= = =
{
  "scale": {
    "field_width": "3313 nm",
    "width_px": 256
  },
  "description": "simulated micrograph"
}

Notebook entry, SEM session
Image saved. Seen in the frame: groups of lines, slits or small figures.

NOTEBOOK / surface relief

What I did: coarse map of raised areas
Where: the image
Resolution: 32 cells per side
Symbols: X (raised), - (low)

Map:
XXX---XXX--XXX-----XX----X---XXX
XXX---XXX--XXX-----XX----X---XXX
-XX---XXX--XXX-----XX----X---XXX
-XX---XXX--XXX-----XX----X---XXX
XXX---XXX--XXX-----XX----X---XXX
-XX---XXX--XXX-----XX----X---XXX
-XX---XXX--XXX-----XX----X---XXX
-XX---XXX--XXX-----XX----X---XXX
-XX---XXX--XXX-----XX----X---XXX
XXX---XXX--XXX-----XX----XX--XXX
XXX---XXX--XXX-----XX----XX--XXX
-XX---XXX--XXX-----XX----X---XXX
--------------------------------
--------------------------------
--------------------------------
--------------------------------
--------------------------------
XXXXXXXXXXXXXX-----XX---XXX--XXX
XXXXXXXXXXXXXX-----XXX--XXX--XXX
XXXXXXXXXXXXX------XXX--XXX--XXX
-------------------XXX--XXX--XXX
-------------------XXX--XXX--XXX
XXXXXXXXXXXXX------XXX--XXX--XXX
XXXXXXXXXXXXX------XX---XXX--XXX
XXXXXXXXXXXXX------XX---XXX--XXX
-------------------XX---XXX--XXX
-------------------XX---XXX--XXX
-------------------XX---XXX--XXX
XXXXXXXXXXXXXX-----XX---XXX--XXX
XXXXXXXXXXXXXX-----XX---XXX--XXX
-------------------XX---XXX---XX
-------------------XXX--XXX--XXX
= = =

### Requirement
Only the lines above starting with the one with "Where: the image" and going through the one with "-------------------XX---XXX---XX" are to be copied, word for word and with both ends kept.

### Worked solution
Where: the image
Resolution: 32 cells per side
Symbols: X (raised), - (low)

Map:
XXX---XXX--XXX-----XX----X---XXX
XXX---XXX--XXX-----XX----X---XXX
-XX---XXX--XXX-----XX----X---XXX
-XX---XXX--XXX-----XX----X---XXX
XXX---XXX--XXX-----XX----X---XXX
-XX---XXX--XXX-----XX----X---XXX
-XX---XXX--XXX-----XX----X---XXX
-XX---XXX--XXX-----XX----X---XXX
-XX---XXX--XXX-----XX----X---XXX
XXX---XXX--XXX-----XX----XX--XXX
XXX---XXX--XXX-----XX----XX--XXX
-XX---XXX--XXX-----XX----X---XXX
--------------------------------
--------------------------------
--------------------------------
--------------------------------
--------------------------------
XXXXXXXXXXXXXX-----XX---XXX--XXX
XXXXXXXXXXXXXX-----XXX--XXX--XXX
XXXXXXXXXXXXX------XXX--XXX--XXX
-------------------XXX--XXX--XXX
-------------------XXX--XXX--XXX
XXXXXXXXXXXXX------XXX--XXX--XXX
XXXXXXXXXXXXX------XX---XXX--XXX
XXXXXXXXXXXXX------XX---XXX--XXX
-------------------XX---XXX--XXX
-------------------XX---XXX--XXX
-------------------XX---XXX--XXX
XXXXXXXXXXXXXX-----XX---XXX--XXX
XXXXXXXXXXXXXX-----XX---XXX--XXX
-------------------XX---XXX---XX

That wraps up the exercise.